• **ASSIGNMENT**
Two lines below mark the span: the one containing "L096.3 | 2.61" and the one containing "WHICH CHAMBER EACH WENT THROUGH". Set down both, plus every line between, exactly as they stand, and nothing else.

• **MATERIAL PROVIDED**
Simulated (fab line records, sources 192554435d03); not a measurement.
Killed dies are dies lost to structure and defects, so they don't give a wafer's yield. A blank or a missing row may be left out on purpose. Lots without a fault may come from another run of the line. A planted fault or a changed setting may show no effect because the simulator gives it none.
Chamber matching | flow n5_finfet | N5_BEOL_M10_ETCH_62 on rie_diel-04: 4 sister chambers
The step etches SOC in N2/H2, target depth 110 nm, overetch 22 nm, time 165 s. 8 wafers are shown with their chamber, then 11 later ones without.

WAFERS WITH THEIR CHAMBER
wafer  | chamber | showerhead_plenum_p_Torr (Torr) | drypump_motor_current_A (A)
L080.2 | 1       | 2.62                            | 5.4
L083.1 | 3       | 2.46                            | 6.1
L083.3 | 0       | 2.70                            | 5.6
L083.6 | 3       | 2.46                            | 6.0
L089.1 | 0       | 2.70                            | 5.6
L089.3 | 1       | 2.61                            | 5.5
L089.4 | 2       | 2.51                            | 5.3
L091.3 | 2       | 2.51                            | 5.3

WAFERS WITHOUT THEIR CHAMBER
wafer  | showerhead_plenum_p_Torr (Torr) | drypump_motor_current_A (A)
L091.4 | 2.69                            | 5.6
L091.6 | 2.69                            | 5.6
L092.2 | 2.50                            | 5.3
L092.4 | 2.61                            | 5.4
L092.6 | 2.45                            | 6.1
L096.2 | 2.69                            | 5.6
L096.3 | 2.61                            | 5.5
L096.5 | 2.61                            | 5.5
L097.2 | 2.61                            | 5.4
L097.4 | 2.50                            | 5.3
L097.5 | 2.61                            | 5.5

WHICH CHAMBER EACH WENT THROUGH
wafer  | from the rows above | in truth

• **RESPONSE**
L096.3 | 2.61                            | 5.5
L096.5 | 2.61                            | 5.5
L097.2 | 2.61                            | 5.4
L097.4 | 2.50                            | 5.3
L097.5 | 2.61                            | 5.5

WHICH CHAMBER EACH WENT THROUGH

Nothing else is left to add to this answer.